▶ **Activity**
Output a verbatim copy of the data, cut off after the line that contains "Log of one tool: a".

▶ **Exercise data**
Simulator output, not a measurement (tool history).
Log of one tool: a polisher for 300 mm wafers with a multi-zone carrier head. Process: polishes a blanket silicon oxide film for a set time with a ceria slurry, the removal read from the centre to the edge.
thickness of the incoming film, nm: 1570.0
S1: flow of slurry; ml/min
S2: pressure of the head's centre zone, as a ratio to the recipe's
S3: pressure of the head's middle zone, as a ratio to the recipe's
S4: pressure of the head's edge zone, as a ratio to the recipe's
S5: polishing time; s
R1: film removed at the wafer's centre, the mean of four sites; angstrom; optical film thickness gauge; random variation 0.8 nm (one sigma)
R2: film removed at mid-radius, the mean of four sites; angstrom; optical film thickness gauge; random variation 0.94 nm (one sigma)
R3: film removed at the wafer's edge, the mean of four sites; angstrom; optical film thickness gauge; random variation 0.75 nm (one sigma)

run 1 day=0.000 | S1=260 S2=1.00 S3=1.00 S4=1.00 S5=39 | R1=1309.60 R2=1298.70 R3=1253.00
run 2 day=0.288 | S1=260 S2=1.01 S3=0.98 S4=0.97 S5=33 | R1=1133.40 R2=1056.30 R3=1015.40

▶ **Your solution**
Simulator output, not a measurement (tool history).
Log of one tool: a polisher for 300 mm wafers with a multi-zone carrier head. Process: polishes a blanket silicon oxide film for a set time with a ceria slurry, the removal read from the centre to the edge.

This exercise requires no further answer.